**DATA FOR ANALYSIS:**
+ + + +

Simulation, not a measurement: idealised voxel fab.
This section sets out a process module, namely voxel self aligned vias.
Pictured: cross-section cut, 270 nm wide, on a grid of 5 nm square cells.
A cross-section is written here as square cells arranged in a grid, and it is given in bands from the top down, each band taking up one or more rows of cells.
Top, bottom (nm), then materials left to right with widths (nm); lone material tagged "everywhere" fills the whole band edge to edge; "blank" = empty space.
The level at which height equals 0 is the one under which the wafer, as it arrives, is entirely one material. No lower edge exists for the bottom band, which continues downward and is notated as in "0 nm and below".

+ + + +

**ASSIGNMENT:**
Each entry above needs to be returned exactly as written.

**RESULT:**
Simulation, not a measurement: idealised voxel fab.
This section sets out a process module, namely voxel self aligned vias.
Pictured: cross-section cut, 270 nm wide, on a grid of 5 nm square cells.
A cross-section is written here as square cells arranged in a grid, and it is given in bands from the top down, each band taking up one or more rows of cells.
Top, bottom (nm), then materials left to right with widths (nm); lone material tagged "everywhere" fills the whole band edge to edge; "blank" = empty space.
The level at which height equals 0 is the one under which the wafer, as it arrives, is entirely one material. No lower edge exists for the bottom band, which continues downward and is notated as in "0 nm and below".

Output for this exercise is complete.